Listed records:
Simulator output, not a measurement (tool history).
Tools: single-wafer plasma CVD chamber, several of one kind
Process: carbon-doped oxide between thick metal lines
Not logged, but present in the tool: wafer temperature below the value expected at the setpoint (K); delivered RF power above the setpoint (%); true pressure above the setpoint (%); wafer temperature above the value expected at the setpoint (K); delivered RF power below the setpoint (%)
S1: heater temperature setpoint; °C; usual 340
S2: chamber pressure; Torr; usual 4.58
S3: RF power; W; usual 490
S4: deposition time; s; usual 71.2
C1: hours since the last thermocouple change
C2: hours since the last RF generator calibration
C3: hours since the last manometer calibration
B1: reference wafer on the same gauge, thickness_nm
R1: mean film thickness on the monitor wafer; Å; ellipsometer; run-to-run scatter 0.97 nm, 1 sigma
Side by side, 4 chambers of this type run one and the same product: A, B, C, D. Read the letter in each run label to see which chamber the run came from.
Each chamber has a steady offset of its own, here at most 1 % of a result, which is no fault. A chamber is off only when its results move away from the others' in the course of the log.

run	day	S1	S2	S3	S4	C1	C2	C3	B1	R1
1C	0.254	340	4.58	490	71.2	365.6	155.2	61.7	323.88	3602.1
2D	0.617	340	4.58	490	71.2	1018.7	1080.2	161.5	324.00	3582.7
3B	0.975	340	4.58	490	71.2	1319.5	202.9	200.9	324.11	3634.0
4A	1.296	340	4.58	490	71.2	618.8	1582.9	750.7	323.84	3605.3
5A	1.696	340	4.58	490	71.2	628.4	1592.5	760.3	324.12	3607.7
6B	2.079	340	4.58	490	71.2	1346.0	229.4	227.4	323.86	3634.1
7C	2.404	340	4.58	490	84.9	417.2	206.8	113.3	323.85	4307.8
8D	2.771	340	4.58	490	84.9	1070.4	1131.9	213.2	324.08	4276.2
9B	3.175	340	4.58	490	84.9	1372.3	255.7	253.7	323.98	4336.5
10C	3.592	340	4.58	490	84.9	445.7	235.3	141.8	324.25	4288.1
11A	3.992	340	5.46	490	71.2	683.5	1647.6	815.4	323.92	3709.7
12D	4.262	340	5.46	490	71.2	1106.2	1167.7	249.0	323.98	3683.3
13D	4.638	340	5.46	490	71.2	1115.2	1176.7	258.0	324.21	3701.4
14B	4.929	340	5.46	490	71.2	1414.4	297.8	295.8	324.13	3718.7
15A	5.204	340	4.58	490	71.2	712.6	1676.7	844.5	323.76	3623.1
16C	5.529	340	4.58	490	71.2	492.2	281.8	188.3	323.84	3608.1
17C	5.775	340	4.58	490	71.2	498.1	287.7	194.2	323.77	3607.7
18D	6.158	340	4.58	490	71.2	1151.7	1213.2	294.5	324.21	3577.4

Brief: Reproduce exactly the lines above from the line with "S1: heater temperature" to the line with "Side by side, 4", including both, and add nothing.

Expected answer:
S1: heater temperature setpoint; °C; usual 340
S2: chamber pressure; Torr; usual 4.58
S3: RF power; W; usual 490
S4: deposition time; s; usual 71.2
C1: hours since the last thermocouple change
C2: hours since the last RF generator calibration
C3: hours since the last manometer calibration
B1: reference wafer on the same gauge, thickness_nm
R1: mean film thickness on the monitor wafer; Å; ellipsometer; run-to-run scatter 0.97 nm, 1 sigma
Side by side, 4 chambers of this type run one and the same product: A, B, C, D. Read the letter in each run label to see which chamber the run came from.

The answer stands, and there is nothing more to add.